RECORDS SUPPLIED:
+---+

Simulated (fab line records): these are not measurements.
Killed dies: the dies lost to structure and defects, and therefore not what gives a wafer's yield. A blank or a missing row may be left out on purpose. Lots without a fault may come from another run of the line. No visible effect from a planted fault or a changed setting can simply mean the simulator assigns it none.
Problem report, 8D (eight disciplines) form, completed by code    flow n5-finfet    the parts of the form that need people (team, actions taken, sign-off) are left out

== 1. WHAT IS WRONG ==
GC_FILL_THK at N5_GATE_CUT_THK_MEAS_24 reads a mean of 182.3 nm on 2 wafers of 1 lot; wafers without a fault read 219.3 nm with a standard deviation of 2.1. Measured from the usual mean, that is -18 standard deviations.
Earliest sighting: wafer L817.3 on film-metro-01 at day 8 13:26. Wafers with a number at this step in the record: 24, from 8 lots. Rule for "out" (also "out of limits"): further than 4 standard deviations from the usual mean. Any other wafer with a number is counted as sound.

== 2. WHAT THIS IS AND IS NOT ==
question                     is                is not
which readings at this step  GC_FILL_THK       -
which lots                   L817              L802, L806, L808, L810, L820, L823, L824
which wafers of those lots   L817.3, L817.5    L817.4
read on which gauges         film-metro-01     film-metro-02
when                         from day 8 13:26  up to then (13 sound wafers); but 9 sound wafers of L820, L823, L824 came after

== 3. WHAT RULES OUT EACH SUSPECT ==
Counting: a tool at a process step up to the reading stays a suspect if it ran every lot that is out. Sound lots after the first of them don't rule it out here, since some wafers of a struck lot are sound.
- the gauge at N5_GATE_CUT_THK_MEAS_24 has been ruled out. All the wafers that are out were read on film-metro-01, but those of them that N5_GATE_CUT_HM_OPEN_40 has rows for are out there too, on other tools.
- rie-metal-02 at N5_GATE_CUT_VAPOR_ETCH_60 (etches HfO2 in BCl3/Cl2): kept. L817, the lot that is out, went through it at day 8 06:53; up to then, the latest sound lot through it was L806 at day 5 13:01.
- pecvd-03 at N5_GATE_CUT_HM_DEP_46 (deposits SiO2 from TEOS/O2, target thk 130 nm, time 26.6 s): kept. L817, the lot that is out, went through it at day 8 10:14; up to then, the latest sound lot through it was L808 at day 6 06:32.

+---+

REQUIREMENT: Keep both end lines and retype everything in the records above from the line containing "Counting: a tool" through the line containing "- rie-metal-02 at", exactly, with nothing else.

PROBLEM SOLUTION:
Counting: a tool at a process step up to the reading stays a suspect if it ran every lot that is out. Sound lots after the first of them don't rule it out here, since some wafers of a struck lot are sound.
- the gauge at N5_GATE_CUT_THK_MEAS_24 has been ruled out. All the wafers that are out were read on film-metro-01, but those of them that N5_GATE_CUT_HM_OPEN_40 has rows for are out there too, on other tools.
- rie-metal-02 at N5_GATE_CUT_VAPOR_ETCH_60 (etches HfO2 in BCl3/Cl2): kept. L817, the lot that is out, went through it at day 8 06:53; up to then, the latest sound lot through it was L806 at day 5 13:01.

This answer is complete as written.